== EXTRACTED DATA ==

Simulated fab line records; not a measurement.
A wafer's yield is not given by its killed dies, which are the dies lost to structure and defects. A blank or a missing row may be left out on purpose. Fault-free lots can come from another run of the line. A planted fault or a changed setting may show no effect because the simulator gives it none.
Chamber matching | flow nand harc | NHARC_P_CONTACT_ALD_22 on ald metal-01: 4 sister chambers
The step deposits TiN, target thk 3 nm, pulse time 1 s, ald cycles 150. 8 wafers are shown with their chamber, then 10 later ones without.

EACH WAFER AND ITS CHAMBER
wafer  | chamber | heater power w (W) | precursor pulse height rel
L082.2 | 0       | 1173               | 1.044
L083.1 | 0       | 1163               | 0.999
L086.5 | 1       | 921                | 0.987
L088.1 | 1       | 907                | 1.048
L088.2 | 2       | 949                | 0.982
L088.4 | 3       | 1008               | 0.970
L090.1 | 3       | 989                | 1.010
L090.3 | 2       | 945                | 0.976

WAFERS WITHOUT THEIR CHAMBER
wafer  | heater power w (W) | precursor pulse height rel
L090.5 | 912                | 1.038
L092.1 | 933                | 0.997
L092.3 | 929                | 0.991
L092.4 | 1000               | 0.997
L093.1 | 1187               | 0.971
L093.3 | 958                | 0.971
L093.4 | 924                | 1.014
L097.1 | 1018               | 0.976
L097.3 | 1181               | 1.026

===

• EXERCISE: Print only these lines, please. They run from the start of the entries above to the line containing "The step deposits", both ends included, and must match exactly.

• RESULT:
Simulated fab line records; not a measurement.
A wafer's yield is not given by its killed dies, which are the dies lost to structure and defects. A blank or a missing row may be left out on purpose. Fault-free lots can come from another run of the line. A planted fault or a changed setting may show no effect because the simulator gives it none.
Chamber matching | flow nand harc | NHARC_P_CONTACT_ALD_22 on ald metal-01: 4 sister chambers
The step deposits TiN, target thk 3 nm, pulse time 1 s, ald cycles 150. 8 wafers are shown with their chamber, then 10 later ones without.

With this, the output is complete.